**Record extracts**
= = =

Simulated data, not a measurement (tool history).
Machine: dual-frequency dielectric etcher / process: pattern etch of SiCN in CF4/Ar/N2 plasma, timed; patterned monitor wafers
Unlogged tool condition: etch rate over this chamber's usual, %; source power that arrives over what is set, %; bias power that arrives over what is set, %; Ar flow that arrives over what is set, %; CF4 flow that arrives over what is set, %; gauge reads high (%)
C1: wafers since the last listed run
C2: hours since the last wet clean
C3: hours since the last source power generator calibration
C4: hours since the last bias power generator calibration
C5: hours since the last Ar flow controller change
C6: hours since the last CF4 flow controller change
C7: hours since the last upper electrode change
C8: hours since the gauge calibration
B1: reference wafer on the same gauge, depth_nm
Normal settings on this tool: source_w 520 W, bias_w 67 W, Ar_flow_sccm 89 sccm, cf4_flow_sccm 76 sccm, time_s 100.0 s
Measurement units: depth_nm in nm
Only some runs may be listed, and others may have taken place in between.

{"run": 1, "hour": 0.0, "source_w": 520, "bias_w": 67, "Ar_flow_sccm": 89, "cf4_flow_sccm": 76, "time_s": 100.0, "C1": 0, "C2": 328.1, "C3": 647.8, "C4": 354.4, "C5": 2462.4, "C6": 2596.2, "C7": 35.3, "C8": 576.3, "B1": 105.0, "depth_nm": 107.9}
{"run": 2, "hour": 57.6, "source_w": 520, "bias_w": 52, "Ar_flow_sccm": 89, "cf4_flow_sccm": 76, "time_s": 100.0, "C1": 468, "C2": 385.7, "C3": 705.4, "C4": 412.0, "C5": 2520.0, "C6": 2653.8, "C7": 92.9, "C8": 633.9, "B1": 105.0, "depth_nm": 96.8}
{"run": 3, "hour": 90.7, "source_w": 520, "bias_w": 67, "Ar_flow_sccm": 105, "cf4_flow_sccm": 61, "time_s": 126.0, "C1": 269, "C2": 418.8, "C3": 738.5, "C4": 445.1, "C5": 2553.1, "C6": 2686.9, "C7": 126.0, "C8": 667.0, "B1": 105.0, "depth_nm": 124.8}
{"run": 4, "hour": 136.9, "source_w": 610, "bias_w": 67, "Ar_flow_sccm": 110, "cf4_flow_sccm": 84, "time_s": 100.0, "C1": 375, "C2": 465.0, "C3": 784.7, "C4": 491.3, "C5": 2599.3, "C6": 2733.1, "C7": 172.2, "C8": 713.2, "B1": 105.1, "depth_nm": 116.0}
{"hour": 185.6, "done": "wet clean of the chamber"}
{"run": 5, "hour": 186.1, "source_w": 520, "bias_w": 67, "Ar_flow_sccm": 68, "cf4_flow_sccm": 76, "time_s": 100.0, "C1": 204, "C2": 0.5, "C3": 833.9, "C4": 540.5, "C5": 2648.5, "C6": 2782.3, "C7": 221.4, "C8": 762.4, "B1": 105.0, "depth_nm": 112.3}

= = =

**Work instruction**
Set the lines down exactly, from the first line of the records to the line where "Machine: dual-frequency dielectric" appears, with both ends kept.

**Written response**
Simulated data, not a measurement (tool history).
Machine: dual-frequency dielectric etcher / process: pattern etch of SiCN in CF4/Ar/N2 plasma, timed; patterned monitor wafers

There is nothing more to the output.